• WORK INSTRUCTION
Transcribe the records below exactly as written, from the opening line through the line that contains "6 op STRIP | etch materials resist".

• RECORD EXCERPTS
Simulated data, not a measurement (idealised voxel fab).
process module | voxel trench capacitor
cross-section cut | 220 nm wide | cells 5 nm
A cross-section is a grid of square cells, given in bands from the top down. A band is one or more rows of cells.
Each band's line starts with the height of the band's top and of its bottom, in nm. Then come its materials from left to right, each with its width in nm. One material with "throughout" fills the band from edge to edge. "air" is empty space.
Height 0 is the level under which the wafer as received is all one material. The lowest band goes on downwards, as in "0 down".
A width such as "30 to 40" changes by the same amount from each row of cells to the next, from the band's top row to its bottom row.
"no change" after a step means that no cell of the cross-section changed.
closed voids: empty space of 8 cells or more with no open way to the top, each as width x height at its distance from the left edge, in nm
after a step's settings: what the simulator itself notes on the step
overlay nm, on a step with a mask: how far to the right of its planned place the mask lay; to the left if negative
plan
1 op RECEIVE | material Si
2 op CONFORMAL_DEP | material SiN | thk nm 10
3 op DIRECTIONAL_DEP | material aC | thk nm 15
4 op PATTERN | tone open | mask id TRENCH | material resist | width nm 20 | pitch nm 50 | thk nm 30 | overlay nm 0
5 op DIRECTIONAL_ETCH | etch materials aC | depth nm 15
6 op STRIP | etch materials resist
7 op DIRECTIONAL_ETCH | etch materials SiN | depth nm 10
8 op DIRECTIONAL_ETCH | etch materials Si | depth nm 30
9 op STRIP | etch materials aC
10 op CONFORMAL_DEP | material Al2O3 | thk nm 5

• TASK ANSWER
Simulated data, not a measurement (idealised voxel fab).
process module | voxel trench capacitor
cross-section cut | 220 nm wide | cells 5 nm
A cross-section is a grid of square cells, given in bands from the top down. A band is one or more rows of cells.
Each band's line starts with the height of the band's top and of its bottom, in nm. Then come its materials from left to right, each with its width in nm. One material with "throughout" fills the band from edge to edge. "air" is empty space.
Height 0 is the level under which the wafer as received is all one material. The lowest band goes on downwards, as in "0 down".
A width such as "30 to 40" changes by the same amount from each row of cells to the next, from the band's top row to its bottom row.
"no change" after a step means that no cell of the cross-section changed.
closed voids: empty space of 8 cells or more with no open way to the top, each as width x height at its distance from the left edge, in nm
after a step's settings: what the simulator itself notes on the step
overlay nm, on a step with a mask: how far to the right of its planned place the mask lay; to the left if negative
plan
1 op RECEIVE | material Si
2 op CONFORMAL_DEP | material SiN | thk nm 10
3 op DIRECTIONAL_DEP | material aC | thk nm 15
4 op PATTERN | tone open | mask id TRENCH | material resist | width nm 20 | pitch nm 50 | thk nm 30 | overlay nm 0
5 op DIRECTIONAL_ETCH | etch materials aC | depth nm 15
6 op STRIP | etch materials resist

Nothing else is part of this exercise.